Task item: In the listing that follows, locate the line containing "lot.wafer=L364.4 tool=filmMetro-03 chamber=- startH=86.95" and the line containing "lot.wafer=L369.4 tool=filmMetro-03 chamber=- startH=110.78". Retype exactly those two lines and every line between them, and nothing more.

Data for review:
━━━━━━━━━━━━━━━━
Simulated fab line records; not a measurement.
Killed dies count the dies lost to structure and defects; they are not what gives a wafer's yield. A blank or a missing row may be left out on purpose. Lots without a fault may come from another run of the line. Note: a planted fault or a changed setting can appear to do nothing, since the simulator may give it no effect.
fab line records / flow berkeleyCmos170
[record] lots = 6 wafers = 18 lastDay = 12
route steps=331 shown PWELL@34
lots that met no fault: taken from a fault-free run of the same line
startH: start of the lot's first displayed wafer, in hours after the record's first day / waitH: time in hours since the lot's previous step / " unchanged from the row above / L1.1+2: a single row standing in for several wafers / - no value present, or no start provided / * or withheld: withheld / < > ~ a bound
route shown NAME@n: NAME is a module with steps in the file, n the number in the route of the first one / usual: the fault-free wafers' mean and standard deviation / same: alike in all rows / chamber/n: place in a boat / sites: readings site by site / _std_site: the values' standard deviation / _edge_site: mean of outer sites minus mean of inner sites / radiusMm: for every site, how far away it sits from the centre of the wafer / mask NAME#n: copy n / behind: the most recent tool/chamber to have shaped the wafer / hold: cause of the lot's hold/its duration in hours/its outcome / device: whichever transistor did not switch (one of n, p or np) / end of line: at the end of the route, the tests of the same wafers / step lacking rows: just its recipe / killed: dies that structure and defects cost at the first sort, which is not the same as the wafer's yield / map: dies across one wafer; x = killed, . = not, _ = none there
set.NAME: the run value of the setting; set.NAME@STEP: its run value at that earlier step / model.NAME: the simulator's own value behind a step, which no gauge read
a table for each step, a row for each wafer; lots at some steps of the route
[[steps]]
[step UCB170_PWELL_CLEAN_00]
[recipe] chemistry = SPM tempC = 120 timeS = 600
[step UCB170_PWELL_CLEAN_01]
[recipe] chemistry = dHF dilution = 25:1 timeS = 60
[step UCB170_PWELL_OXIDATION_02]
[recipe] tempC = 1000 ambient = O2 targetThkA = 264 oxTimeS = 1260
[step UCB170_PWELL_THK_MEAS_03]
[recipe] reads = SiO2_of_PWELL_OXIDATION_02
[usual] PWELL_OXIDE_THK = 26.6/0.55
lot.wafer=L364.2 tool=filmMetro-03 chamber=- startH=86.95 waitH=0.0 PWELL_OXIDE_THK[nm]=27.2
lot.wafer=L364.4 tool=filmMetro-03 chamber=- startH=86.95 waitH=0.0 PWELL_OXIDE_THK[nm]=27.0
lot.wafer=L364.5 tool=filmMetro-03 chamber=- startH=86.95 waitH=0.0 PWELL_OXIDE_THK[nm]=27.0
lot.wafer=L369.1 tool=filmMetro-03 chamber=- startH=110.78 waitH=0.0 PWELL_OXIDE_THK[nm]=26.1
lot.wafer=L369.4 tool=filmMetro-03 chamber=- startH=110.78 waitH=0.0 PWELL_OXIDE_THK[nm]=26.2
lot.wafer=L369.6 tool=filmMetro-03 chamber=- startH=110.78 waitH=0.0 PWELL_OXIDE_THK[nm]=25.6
━━━━━━━━━━━━━━━━

Response box:
lot.wafer=L364.4 tool=filmMetro-03 chamber=- startH=86.95 waitH=0.0 PWELL_OXIDE_THK[nm]=27.0
lot.wafer=L364.5 tool=filmMetro-03 chamber=- startH=86.95 waitH=0.0 PWELL_OXIDE_THK[nm]=27.0
lot.wafer=L369.1 tool=filmMetro-03 chamber=- startH=110.78 waitH=0.0 PWELL_OXIDE_THK[nm]=26.1
lot.wafer=L369.4 tool=filmMetro-03 chamber=- startH=110.78 waitH=0.0 PWELL_OXIDE_THK[nm]=26.2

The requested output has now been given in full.